• **WORK REQUEST**: Reproduce exactly the lines from the top of the records below through the line holding "Question 4 (3 marks)".

• **DATASET RECORDS**:
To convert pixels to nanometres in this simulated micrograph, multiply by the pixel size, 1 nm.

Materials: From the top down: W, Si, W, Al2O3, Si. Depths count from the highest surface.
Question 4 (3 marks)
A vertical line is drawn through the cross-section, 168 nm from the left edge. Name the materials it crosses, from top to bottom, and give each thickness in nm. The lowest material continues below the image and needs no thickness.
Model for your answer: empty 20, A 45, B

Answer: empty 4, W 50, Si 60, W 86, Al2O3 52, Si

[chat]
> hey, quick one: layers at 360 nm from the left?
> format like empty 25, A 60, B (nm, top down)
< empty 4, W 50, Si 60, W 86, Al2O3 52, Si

• **EXERCISE RESPONSE**:
To convert pixels to nanometres in this simulated micrograph, multiply by the pixel size, 1 nm.

Materials: From the top down: W, Si, W, Al2O3, Si. Depths count from the highest surface.
Question 4 (3 marks)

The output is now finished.